*Assignment:* Copy out, unchanged, every line from the start of the records to the line that contains "P1: etch of", and stop there.

(Dataset entries Opens)

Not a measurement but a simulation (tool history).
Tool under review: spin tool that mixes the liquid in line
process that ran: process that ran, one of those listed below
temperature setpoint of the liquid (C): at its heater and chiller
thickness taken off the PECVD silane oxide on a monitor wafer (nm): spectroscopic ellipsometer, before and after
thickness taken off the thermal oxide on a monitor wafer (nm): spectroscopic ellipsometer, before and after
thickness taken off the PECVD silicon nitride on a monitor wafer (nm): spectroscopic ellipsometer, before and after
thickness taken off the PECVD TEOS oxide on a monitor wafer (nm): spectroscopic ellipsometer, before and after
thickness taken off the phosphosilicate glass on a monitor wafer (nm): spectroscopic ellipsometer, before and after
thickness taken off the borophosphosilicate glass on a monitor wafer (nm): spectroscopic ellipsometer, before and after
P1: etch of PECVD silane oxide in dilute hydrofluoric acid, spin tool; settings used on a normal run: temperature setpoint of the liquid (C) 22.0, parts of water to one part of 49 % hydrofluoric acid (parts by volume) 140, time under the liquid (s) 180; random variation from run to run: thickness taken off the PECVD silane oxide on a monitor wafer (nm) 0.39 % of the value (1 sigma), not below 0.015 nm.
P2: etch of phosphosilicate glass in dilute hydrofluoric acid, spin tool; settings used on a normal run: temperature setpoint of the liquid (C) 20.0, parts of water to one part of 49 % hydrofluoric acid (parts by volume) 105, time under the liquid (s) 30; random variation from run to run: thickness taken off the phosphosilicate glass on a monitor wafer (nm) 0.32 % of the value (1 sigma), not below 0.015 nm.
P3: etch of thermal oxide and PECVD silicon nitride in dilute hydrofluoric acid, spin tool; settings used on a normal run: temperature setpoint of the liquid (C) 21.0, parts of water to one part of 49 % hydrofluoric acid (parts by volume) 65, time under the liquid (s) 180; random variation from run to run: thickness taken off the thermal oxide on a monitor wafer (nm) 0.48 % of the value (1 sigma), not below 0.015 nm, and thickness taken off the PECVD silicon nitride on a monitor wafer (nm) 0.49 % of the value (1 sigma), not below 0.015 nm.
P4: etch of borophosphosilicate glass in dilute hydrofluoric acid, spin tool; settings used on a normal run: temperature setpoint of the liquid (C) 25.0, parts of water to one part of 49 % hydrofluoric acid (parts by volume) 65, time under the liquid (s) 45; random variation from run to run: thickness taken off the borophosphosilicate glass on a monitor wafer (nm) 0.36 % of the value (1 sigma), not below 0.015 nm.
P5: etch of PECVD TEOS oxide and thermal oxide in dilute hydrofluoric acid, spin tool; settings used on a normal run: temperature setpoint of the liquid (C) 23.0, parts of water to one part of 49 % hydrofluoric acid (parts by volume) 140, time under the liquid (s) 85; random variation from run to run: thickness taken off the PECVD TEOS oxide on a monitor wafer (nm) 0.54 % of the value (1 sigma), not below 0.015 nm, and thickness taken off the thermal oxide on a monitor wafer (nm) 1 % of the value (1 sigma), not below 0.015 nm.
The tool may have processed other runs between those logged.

(Dataset entries Closes)

*Expected answer:*
Not a measurement but a simulation (tool history).
Tool under review: spin tool that mixes the liquid in line
process that ran: process that ran, one of those listed below
temperature setpoint of the liquid (C): at its heater and chiller
thickness taken off the PECVD silane oxide on a monitor wafer (nm): spectroscopic ellipsometer, before and after
thickness taken off the thermal oxide on a monitor wafer (nm): spectroscopic ellipsometer, before and after
thickness taken off the PECVD silicon nitride on a monitor wafer (nm): spectroscopic ellipsometer, before and after
thickness taken off the PECVD TEOS oxide on a monitor wafer (nm): spectroscopic ellipsometer, before and after
thickness taken off the phosphosilicate glass on a monitor wafer (nm): spectroscopic ellipsometer, before and after
thickness taken off the borophosphosilicate glass on a monitor wafer (nm): spectroscopic ellipsometer, before and after
P1: etch of PECVD silane oxide in dilute hydrofluoric acid, spin tool; settings used on a normal run: temperature setpoint of the liquid (C) 22.0, parts of water to one part of 49 % hydrofluoric acid (parts by volume) 140, time under the liquid (s) 180; random variation from run to run: thickness taken off the PECVD silane oxide on a monitor wafer (nm) 0.39 % of the value (1 sigma), not below 0.015 nm.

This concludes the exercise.